» **Excerpted records**
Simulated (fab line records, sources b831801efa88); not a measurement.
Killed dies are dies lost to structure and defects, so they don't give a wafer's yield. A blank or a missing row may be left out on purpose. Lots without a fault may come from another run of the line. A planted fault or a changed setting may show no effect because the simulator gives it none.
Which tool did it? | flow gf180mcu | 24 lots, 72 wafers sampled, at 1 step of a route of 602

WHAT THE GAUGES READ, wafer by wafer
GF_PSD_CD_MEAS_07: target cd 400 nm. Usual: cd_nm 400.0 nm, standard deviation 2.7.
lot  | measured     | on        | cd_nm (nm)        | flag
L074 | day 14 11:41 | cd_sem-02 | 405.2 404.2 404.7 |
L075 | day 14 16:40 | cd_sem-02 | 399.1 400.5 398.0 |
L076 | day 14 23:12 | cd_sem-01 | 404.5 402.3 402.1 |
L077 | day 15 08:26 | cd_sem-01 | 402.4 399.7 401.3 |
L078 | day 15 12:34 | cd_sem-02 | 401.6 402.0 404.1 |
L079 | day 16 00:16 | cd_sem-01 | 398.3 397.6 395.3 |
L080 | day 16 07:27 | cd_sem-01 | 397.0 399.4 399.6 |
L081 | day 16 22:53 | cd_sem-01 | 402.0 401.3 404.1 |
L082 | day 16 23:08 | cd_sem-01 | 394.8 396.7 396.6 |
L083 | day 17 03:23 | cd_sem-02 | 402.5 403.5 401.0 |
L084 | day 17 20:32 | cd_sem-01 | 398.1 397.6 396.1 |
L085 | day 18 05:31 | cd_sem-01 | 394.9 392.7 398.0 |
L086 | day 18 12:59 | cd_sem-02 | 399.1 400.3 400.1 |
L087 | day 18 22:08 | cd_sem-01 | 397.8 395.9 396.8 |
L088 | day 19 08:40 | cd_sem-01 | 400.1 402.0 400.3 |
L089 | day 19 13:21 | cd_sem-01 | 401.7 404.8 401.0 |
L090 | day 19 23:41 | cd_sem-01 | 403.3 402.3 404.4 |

» **Work instruction**
The lines above starting at the one that contains "L082 | day 16" and ending at the one that contains "L089 | day 19" must be transcribed exactly, and no other lines may appear.

» **Exercise result**
L082 | day 16 23:08 | cd_sem-01 | 394.8 396.7 396.6 |
L083 | day 17 03:23 | cd_sem-02 | 402.5 403.5 401.0 |
L084 | day 17 20:32 | cd_sem-01 | 398.1 397.6 396.1 |
L085 | day 18 05:31 | cd_sem-01 | 394.9 392.7 398.0 |
L086 | day 18 12:59 | cd_sem-02 | 399.1 400.3 400.1 |
L087 | day 18 22:08 | cd_sem-01 | 397.8 395.9 396.8 |
L088 | day 19 08:40 | cd_sem-01 | 400.1 402.0 400.3 |
L089 | day 19 13:21 | cd_sem-01 | 401.7 404.8 401.0 |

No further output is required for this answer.